**WORK INSTRUCTION:** Start at the line with "2,9.3,410,396,196.68" in the records below, stop at the line with "7,36.7,397,436,?", and return every line in that span exactly, the two end lines included.

=== Section Start ===

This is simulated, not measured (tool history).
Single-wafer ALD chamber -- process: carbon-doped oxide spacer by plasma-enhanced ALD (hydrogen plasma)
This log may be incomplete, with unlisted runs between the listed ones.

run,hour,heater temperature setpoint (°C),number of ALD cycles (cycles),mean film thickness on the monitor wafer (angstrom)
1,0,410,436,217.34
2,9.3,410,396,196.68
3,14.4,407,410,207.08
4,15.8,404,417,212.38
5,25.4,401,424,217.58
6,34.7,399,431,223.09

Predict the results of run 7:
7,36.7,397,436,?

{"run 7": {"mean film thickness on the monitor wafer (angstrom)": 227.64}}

=== Section End ===

**WORKED SOLUTION:**
2,9.3,410,396,196.68
3,14.4,407,410,207.08
4,15.8,404,417,212.38
5,25.4,401,424,217.58
6,34.7,399,431,223.09

Predict the results of run 7:
7,36.7,397,436,?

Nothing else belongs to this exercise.